Activity: From the entries below, copy exactly the lines from the one that contains "[L0 VIA LITHO]" through the one that contains "27 SPUTTER: material", both included, and only those.

————————
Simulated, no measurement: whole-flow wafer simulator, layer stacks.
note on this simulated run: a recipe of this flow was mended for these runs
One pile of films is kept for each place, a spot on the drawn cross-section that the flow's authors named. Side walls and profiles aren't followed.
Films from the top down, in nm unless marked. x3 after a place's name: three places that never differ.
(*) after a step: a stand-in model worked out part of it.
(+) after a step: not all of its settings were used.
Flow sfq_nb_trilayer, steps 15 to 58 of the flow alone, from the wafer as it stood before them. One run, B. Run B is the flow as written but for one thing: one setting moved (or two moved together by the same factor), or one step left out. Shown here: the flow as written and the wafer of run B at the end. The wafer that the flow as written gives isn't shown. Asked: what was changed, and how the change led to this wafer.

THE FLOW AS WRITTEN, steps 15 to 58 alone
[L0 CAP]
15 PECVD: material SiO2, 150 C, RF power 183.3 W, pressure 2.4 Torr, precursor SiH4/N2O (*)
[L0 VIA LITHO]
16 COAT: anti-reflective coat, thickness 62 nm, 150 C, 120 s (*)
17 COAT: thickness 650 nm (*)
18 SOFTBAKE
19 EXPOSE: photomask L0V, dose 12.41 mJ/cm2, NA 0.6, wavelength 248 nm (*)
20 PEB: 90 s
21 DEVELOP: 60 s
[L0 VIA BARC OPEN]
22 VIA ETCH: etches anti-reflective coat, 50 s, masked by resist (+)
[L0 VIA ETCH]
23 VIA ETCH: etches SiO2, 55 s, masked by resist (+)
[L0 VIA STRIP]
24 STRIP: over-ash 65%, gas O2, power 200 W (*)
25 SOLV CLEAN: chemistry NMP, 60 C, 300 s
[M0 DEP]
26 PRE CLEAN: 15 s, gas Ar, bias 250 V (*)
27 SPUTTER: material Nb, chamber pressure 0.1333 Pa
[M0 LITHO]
————————

Response area:
[L0 VIA LITHO]
16 COAT: anti-reflective coat, thickness 62 nm, 150 C, 120 s (*)
17 COAT: thickness 650 nm (*)
18 SOFTBAKE
19 EXPOSE: photomask L0V, dose 12.41 mJ/cm2, NA 0.6, wavelength 248 nm (*)
20 PEB: 90 s
21 DEVELOP: 60 s
[L0 VIA BARC OPEN]
22 VIA ETCH: etches anti-reflective coat, 50 s, masked by resist (+)
[L0 VIA ETCH]
23 VIA ETCH: etches SiO2, 55 s, masked by resist (+)
[L0 VIA STRIP]
24 STRIP: over-ash 65%, gas O2, power 200 W (*)
25 SOLV CLEAN: chemistry NMP, 60 C, 300 s
[M0 DEP]
26 PRE CLEAN: 15 s, gas Ar, bias 250 V (*)
27 SPUTTER: material Nb, chamber pressure 0.1333 Pa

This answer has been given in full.